──────── RECORD EXCERPTS ────────

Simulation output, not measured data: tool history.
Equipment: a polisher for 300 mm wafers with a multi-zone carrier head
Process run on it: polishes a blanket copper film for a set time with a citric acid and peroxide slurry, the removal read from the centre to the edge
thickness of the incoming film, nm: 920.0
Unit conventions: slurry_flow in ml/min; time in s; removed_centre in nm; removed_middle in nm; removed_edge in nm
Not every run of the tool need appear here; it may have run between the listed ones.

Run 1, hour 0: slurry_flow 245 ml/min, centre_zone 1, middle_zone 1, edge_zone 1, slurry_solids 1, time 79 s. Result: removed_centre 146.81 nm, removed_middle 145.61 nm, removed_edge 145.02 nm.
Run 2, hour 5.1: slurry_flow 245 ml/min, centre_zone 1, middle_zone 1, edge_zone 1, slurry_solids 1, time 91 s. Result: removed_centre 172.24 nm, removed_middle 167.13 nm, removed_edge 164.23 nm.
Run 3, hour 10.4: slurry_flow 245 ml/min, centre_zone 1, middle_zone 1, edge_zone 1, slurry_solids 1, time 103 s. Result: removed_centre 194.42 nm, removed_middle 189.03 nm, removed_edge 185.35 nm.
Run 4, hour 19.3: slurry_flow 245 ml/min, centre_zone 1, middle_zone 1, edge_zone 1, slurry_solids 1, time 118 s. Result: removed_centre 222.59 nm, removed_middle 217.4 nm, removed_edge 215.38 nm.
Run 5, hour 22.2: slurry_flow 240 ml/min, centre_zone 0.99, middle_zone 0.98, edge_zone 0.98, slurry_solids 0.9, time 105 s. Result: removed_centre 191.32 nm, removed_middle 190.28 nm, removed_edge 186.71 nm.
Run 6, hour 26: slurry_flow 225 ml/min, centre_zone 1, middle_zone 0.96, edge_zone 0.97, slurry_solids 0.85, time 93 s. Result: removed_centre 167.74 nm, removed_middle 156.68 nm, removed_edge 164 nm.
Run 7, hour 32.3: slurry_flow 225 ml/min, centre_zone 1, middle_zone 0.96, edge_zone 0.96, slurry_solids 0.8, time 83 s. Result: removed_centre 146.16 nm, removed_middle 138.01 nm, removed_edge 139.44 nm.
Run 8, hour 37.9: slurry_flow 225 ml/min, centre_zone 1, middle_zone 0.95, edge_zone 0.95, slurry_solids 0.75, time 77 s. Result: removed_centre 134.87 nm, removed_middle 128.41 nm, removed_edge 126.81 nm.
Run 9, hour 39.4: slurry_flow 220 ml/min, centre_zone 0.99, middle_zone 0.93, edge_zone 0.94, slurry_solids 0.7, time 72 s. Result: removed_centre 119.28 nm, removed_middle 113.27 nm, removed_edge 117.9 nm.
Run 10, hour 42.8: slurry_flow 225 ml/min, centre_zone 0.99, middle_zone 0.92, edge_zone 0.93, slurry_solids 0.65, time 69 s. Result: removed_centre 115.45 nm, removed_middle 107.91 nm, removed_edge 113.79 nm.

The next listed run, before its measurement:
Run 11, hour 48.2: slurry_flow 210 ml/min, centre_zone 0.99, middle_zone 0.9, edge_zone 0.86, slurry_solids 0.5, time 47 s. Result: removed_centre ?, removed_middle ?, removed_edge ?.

────────

ACTIVITY =
Copy out each line of the material above, word for word, from the first down to the line containing "Run 6, hour". Add nothing.

EXERCISE ANSWER =
Simulation output, not measured data: tool history.
Equipment: a polisher for 300 mm wafers with a multi-zone carrier head
Process run on it: polishes a blanket copper film for a set time with a citric acid and peroxide slurry, the removal read from the centre to the edge
thickness of the incoming film, nm: 920.0
Unit conventions: slurry_flow in ml/min; time in s; removed_centre in nm; removed_middle in nm; removed_edge in nm
Not every run of the tool need appear here; it may have run between the listed ones.

Run 1, hour 0: slurry_flow 245 ml/min, centre_zone 1, middle_zone 1, edge_zone 1, slurry_solids 1, time 79 s. Result: removed_centre 146.81 nm, removed_middle 145.61 nm, removed_edge 145.02 nm.
Run 2, hour 5.1: slurry_flow 245 ml/min, centre_zone 1, middle_zone 1, edge_zone 1, slurry_solids 1, time 91 s. Result: removed_centre 172.24 nm, removed_middle 167.13 nm, removed_edge 164.23 nm.
Run 3, hour 10.4: slurry_flow 245 ml/min, centre_zone 1, middle_zone 1, edge_zone 1, slurry_solids 1, time 103 s. Result: removed_centre 194.42 nm, removed_middle 189.03 nm, removed_edge 185.35 nm.
Run 4, hour 19.3: slurry_flow 245 ml/min, centre_zone 1, middle_zone 1, edge_zone 1, slurry_solids 1, time 118 s. Result: removed_centre 222.59 nm, removed_middle 217.4 nm, removed_edge 215.38 nm.
Run 5, hour 22.2: slurry_flow 240 ml/min, centre_zone 0.99, middle_zone 0.98, edge_zone 0.98, slurry_solids 0.9, time 105 s. Result: removed_centre 191.32 nm, removed_middle 190.28 nm, removed_edge 186.71 nm.
Run 6, hour 26: slurry_flow 225 ml/min, centre_zone 1, middle_zone 0.96, edge_zone 0.97, slurry_solids 0.85, time 93 s. Result: removed_centre 167.74 nm, removed_middle 156.68 nm, removed_edge 164 nm.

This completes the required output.